> _ACTION ITEM_
Set down the entries once more exactly as they were written.

——————

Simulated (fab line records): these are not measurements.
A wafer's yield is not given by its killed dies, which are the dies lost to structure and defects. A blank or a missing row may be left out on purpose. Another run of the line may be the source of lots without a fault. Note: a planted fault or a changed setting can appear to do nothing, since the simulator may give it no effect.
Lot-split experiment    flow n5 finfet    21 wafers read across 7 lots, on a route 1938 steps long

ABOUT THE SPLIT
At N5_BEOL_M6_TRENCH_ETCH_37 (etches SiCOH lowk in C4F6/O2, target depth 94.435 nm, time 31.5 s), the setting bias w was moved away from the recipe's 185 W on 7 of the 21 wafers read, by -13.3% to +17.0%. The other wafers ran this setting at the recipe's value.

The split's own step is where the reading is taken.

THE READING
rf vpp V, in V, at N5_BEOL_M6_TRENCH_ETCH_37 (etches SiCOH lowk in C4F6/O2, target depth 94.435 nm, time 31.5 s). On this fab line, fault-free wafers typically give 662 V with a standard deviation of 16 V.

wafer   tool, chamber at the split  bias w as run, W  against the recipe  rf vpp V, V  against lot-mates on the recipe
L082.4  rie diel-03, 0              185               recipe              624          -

——————

> _EXERCISE RESPONSE_
Simulated (fab line records): these are not measurements.
A wafer's yield is not given by its killed dies, which are the dies lost to structure and defects. A blank or a missing row may be left out on purpose. Another run of the line may be the source of lots without a fault. Note: a planted fault or a changed setting can appear to do nothing, since the simulator may give it no effect.
Lot-split experiment    flow n5 finfet    21 wafers read across 7 lots, on a route 1938 steps long

ABOUT THE SPLIT
At N5_BEOL_M6_TRENCH_ETCH_37 (etches SiCOH lowk in C4F6/O2, target depth 94.435 nm, time 31.5 s), the setting bias w was moved away from the recipe's 185 W on 7 of the 21 wafers read, by -13.3% to +17.0%. The other wafers ran this setting at the recipe's value.

The split's own step is where the reading is taken.

THE READING
rf vpp V, in V, at N5_BEOL_M6_TRENCH_ETCH_37 (etches SiCOH lowk in C4F6/O2, target depth 94.435 nm, time 31.5 s). On this fab line, fault-free wafers typically give 662 V with a standard deviation of 16 V.

wafer   tool, chamber at the split  bias w as run, W  against the recipe  rf vpp V, V  against lot-mates on the recipe
L082.4  rie diel-03, 0              185               recipe              624          -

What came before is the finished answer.